▸ **Supplied material**
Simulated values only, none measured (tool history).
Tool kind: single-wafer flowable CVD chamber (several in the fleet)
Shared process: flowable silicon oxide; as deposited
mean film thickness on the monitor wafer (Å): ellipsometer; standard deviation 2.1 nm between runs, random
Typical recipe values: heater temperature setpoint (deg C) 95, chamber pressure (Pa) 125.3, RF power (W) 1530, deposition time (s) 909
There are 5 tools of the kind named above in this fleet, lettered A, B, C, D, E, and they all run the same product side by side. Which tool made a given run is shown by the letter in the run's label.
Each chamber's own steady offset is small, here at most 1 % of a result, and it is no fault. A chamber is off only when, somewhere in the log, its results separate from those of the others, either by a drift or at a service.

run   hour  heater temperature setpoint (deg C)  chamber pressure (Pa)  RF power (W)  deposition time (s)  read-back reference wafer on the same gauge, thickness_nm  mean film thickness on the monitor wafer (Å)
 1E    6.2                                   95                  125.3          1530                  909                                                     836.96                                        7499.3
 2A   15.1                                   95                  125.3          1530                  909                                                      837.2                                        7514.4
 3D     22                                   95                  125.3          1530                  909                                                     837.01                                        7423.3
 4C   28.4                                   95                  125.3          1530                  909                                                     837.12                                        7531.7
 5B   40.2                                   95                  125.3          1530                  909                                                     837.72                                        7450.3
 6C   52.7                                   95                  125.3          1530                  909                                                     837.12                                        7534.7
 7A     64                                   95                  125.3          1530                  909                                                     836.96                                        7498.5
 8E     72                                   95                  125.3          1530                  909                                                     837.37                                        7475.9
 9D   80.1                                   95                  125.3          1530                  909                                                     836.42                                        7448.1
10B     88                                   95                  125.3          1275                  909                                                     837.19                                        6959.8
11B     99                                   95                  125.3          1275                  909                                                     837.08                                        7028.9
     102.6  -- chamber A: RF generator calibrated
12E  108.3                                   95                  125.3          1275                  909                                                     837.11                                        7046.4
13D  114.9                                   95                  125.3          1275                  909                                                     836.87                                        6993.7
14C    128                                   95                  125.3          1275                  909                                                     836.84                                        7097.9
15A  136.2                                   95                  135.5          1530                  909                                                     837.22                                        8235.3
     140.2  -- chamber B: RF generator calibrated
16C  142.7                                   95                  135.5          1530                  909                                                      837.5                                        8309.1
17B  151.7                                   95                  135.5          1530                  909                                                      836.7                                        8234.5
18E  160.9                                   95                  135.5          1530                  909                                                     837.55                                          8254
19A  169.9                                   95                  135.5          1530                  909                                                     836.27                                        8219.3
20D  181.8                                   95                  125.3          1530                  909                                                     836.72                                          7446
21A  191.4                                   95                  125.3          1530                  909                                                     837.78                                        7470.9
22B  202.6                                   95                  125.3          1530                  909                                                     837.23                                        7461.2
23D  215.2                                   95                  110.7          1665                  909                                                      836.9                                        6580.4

▸ **Required action**
Reproduce exactly the lines that run from the start of the records to the line with "There are 5", both included.

▸ **Written response**
Simulated values only, none measured (tool history).
Tool kind: single-wafer flowable CVD chamber (several in the fleet)
Shared process: flowable silicon oxide; as deposited
mean film thickness on the monitor wafer (Å): ellipsometer; standard deviation 2.1 nm between runs, random
Typical recipe values: heater temperature setpoint (deg C) 95, chamber pressure (Pa) 125.3, RF power (W) 1530, deposition time (s) 909
There are 5 tools of the kind named above in this fleet, lettered A, B, C, D, E, and they all run the same product side by side. Which tool made a given run is shown by the letter in the run's label.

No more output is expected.